*Assigned task*
Beginning with the opening line, set down each line of the material below exactly, stopping once the line with "array | 21 nm |" is done.

*Extracted records*
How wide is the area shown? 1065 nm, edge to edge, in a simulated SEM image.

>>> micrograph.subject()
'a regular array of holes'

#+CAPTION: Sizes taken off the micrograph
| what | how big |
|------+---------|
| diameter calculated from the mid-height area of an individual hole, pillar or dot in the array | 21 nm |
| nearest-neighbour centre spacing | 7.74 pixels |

*Exercise answer*
How wide is the area shown? 1065 nm, edge to edge, in a simulated SEM image.

>>> micrograph.subject()
'a regular array of holes'

#+CAPTION: Sizes taken off the micrograph
| what | how big |
|------+---------|
| diameter calculated from the mid-height area of an individual hole, pillar or dot in the array | 21 nm |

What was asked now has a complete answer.